- Information given
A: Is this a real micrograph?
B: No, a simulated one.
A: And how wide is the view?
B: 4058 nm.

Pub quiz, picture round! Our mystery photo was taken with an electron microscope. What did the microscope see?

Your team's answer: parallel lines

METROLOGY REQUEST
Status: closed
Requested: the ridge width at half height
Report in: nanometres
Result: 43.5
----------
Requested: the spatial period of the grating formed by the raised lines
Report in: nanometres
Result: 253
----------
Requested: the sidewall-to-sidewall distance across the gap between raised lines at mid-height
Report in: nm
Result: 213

- Work task
Word for word, restate the lines above from the line containing "Status: closed" through the line containing "Report in: nm", with both included and nothing else.

- Problem solution
Status: closed
Requested: the ridge width at half height
Report in: nanometres
Result: 43.5
----------
Requested: the spatial period of the grating formed by the raised lines
Report in: nanometres
Result: 253
----------
Requested: the sidewall-to-sidewall distance across the gap between raised lines at mid-height
Report in: nm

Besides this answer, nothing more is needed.